+--
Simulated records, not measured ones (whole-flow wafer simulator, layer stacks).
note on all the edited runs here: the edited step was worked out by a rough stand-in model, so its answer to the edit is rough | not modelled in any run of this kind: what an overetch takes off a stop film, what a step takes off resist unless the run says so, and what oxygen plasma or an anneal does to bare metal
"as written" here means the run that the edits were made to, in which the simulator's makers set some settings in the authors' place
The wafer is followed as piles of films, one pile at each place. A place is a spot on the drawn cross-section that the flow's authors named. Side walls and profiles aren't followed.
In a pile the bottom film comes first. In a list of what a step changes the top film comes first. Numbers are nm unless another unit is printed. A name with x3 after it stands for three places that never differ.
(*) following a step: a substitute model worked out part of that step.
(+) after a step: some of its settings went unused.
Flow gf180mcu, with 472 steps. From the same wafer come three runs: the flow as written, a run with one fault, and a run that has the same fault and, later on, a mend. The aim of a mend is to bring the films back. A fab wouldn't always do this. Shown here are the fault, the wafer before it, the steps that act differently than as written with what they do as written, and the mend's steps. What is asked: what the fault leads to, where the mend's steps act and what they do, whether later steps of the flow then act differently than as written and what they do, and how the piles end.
+--

### Requirement
Your answer should consist only of the lines above between the line holding "In a pile the" and the line holding "(+) after a", inclusive, each transcribed exactly.

### Task solution
In a pile the bottom film comes first. In a list of what a step changes the top film comes first. Numbers are nm unless another unit is printed. A name with x3 after it stands for three places that never differ.
(*) following a step: a substitute model worked out part of that step.
(+) after a step: some of its settings went unused.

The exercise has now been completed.